* Requirement
The entire set of lines below should be copied exactly.

* Source data
______

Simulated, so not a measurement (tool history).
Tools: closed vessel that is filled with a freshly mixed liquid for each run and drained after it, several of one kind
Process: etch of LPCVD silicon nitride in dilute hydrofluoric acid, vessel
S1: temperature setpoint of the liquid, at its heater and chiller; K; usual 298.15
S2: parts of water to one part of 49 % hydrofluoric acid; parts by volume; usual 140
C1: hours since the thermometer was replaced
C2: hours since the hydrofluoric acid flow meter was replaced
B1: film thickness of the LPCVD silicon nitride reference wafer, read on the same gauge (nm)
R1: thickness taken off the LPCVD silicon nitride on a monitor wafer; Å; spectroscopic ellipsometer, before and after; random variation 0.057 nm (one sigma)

______

* Task result
Simulated, so not a measurement (tool history).
Tools: closed vessel that is filled with a freshly mixed liquid for each run and drained after it, several of one kind
Process: etch of LPCVD silicon nitride in dilute hydrofluoric acid, vessel
S1: temperature setpoint of the liquid, at its heater and chiller; K; usual 298.15
S2: parts of water to one part of 49 % hydrofluoric acid; parts by volume; usual 140
C1: hours since the thermometer was replaced
C2: hours since the hydrofluoric acid flow meter was replaced
B1: film thickness of the LPCVD silicon nitride reference wafer, read on the same gauge (nm)
R1: thickness taken off the LPCVD silicon nitride on a monitor wafer; Å; spectroscopic ellipsometer, before and after; random variation 0.057 nm (one sigma)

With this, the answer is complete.